### Work instruction
Give back each line of the data exactly.

□ □ □
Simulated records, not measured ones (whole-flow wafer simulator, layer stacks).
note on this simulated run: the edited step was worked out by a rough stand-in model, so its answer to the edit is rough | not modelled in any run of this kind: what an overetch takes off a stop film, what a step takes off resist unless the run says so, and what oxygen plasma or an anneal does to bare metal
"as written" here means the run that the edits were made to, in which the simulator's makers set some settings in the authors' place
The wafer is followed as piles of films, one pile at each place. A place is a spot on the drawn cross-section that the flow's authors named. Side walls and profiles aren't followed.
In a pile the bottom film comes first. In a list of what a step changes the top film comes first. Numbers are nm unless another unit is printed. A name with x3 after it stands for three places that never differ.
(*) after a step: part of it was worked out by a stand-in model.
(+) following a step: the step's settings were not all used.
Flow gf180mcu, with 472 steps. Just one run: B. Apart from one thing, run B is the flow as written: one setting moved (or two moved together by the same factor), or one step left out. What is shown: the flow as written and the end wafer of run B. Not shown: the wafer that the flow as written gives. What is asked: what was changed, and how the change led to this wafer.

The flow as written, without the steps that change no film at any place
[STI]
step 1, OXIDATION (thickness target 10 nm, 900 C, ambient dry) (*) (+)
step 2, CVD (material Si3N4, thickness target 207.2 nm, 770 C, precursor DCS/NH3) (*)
□ □ □

### Your response
Simulated records, not measured ones (whole-flow wafer simulator, layer stacks).
note on this simulated run: the edited step was worked out by a rough stand-in model, so its answer to the edit is rough | not modelled in any run of this kind: what an overetch takes off a stop film, what a step takes off resist unless the run says so, and what oxygen plasma or an anneal does to bare metal
"as written" here means the run that the edits were made to, in which the simulator's makers set some settings in the authors' place
The wafer is followed as piles of films, one pile at each place. A place is a spot on the drawn cross-section that the flow's authors named. Side walls and profiles aren't followed.
In a pile the bottom film comes first. In a list of what a step changes the top film comes first. Numbers are nm unless another unit is printed. A name with x3 after it stands for three places that never differ.
(*) after a step: part of it was worked out by a stand-in model.
(+) following a step: the step's settings were not all used.
Flow gf180mcu, with 472 steps. Just one run: B. Apart from one thing, run B is the flow as written: one setting moved (or two moved together by the same factor), or one step left out. What is shown: the flow as written and the end wafer of run B. Not shown: the wafer that the flow as written gives. What is asked: what was changed, and how the change led to this wafer.

The flow as written, without the steps that change no film at any place
[STI]
step 1, OXIDATION (thickness target 10 nm, 900 C, ambient dry) (*) (+)
step 2, CVD (material Si3N4, thickness target 207.2 nm, 770 C, precursor DCS/NH3) (*)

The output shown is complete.